The whole of the data is to be reproduced exactly.

> Supplied data
================

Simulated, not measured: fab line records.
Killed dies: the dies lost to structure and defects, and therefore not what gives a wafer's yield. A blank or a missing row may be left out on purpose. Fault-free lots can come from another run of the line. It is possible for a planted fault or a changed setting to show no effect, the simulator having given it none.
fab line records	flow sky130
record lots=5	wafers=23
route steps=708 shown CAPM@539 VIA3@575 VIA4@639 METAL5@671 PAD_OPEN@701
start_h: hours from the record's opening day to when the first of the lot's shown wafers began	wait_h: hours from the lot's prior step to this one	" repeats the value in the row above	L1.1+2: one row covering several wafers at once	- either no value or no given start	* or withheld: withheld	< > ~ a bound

================

> Exercise output
Simulated, not measured: fab line records.
Killed dies: the dies lost to structure and defects, and therefore not what gives a wafer's yield. A blank or a missing row may be left out on purpose. Fault-free lots can come from another run of the line. It is possible for a planted fault or a changed setting to show no effect, the simulator having given it none.
fab line records	flow sky130
record lots=5	wafers=23
route steps=708 shown CAPM@539 VIA3@575 VIA4@639 METAL5@671 PAD_OPEN@701
start_h: hours from the record's opening day to when the first of the lot's shown wafers began	wait_h: hours from the lot's prior step to this one	" repeats the value in the row above	L1.1+2: one row covering several wafers at once	- either no value or no given start	* or withheld: withheld	< > ~ a bound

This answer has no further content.